> **BRIEF**
If a line contains "Closed empty spaces", it is the last one to write out; begin with the first line of the records and copy each exactly.

> **EXCERPTED DATA**
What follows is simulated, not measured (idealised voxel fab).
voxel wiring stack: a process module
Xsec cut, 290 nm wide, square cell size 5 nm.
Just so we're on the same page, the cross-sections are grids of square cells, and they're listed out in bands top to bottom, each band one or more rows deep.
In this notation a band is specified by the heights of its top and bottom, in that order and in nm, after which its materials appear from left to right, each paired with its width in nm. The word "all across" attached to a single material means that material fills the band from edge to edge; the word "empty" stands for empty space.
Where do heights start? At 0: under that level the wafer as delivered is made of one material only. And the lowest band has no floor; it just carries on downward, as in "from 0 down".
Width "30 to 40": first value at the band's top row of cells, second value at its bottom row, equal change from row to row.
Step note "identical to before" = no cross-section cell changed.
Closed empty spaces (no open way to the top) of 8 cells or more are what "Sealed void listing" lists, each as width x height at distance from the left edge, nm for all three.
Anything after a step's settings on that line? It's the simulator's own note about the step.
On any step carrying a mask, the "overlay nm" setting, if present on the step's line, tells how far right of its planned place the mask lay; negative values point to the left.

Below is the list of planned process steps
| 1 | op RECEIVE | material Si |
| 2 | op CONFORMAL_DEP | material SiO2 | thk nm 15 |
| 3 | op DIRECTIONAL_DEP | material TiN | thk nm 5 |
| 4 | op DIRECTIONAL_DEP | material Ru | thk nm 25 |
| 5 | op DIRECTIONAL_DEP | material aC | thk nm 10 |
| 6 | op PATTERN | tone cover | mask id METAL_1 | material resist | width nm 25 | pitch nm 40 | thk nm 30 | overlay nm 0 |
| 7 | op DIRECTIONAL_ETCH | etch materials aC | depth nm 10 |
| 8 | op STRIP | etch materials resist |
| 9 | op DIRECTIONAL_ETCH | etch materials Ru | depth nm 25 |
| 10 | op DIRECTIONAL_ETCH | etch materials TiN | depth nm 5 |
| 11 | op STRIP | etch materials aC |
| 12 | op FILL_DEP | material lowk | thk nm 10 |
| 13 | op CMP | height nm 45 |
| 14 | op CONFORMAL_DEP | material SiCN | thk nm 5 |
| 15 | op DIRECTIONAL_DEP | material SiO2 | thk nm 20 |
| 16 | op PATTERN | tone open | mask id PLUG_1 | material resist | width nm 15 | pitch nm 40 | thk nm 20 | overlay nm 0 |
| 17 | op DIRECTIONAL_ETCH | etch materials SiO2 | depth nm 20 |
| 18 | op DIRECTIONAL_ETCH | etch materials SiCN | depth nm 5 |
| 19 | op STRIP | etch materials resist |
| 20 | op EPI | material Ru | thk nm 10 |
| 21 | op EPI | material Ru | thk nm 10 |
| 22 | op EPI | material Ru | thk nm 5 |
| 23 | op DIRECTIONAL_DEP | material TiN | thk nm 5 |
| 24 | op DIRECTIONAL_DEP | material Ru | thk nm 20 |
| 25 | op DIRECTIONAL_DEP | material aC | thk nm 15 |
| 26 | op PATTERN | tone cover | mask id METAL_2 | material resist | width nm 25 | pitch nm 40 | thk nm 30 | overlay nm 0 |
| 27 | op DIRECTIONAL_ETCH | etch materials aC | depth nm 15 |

> **WRITTEN RESPONSE**
What follows is simulated, not measured (idealised voxel fab).
voxel wiring stack: a process module
Xsec cut, 290 nm wide, square cell size 5 nm.
Just so we're on the same page, the cross-sections are grids of square cells, and they're listed out in bands top to bottom, each band one or more rows deep.
In this notation a band is specified by the heights of its top and bottom, in that order and in nm, after which its materials appear from left to right, each paired with its width in nm. The word "all across" attached to a single material means that material fills the band from edge to edge; the word "empty" stands for empty space.
Where do heights start? At 0: under that level the wafer as delivered is made of one material only. And the lowest band has no floor; it just carries on downward, as in "from 0 down".
Width "30 to 40": first value at the band's top row of cells, second value at its bottom row, equal change from row to row.
Step note "identical to before" = no cross-section cell changed.
Closed empty spaces (no open way to the top) of 8 cells or more are what "Sealed void listing" lists, each as width x height at distance from the left edge, nm for all three.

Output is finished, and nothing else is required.